[REQUIRED ACTION] In the entries that follow, the lines from the one with "We count height" through the one with "Whatever follows a" are the ones to write out, exactly and with both ends included. Nothing else should appear.

[DATA PROVIDED]
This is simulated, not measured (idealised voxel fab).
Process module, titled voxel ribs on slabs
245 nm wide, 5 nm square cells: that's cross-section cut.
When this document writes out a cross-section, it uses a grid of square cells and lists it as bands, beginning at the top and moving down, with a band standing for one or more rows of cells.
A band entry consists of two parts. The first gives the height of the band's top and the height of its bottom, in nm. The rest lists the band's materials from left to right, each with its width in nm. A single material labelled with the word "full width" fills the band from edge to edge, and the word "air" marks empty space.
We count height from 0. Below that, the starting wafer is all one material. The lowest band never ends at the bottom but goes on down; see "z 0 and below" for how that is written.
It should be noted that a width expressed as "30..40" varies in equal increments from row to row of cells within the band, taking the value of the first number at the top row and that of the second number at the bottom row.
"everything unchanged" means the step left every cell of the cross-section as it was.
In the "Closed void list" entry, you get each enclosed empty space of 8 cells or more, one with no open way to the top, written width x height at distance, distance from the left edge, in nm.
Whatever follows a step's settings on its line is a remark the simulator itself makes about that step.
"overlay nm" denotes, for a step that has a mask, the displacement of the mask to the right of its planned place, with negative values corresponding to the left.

[WORKED SOLUTION]
We count height from 0. Below that, the starting wafer is all one material. The lowest band never ends at the bottom but goes on down; see "z 0 and below" for how that is written.
It should be noted that a width expressed as "30..40" varies in equal increments from row to row of cells within the band, taking the value of the first number at the top row and that of the second number at the bottom row.
"everything unchanged" means the step left every cell of the cross-section as it was.
In the "Closed void list" entry, you get each enclosed empty space of 8 cells or more, one with no open way to the top, written width x height at distance, distance from the left edge, in nm.
Whatever follows a step's settings on its line is a remark the simulator itself makes about that step.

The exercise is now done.